Every line from the beginning of the records below up to the one holding "route steps=708 shown" should be quoted exactly; leave out the rest.

• **ENTRIES SUPPLIED**
※ ※ ※
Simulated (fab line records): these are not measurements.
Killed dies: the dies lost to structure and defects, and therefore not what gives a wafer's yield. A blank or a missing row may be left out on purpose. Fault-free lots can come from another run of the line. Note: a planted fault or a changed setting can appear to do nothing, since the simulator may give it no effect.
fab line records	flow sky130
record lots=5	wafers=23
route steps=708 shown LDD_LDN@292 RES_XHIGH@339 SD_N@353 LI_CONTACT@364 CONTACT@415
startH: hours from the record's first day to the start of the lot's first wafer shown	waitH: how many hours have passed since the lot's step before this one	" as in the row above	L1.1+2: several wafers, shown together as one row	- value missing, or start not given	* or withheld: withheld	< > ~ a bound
※ ※ ※

• **PROBLEM SOLUTION**
Simulated (fab line records): these are not measurements.
Killed dies: the dies lost to structure and defects, and therefore not what gives a wafer's yield. A blank or a missing row may be left out on purpose. Fault-free lots can come from another run of the line. Note: a planted fault or a changed setting can appear to do nothing, since the simulator may give it no effect.
fab line records	flow sky130
record lots=5	wafers=23
route steps=708 shown LDD_LDN@292 RES_XHIGH@339 SD_N@353 LI_CONTACT@364 CONTACT@415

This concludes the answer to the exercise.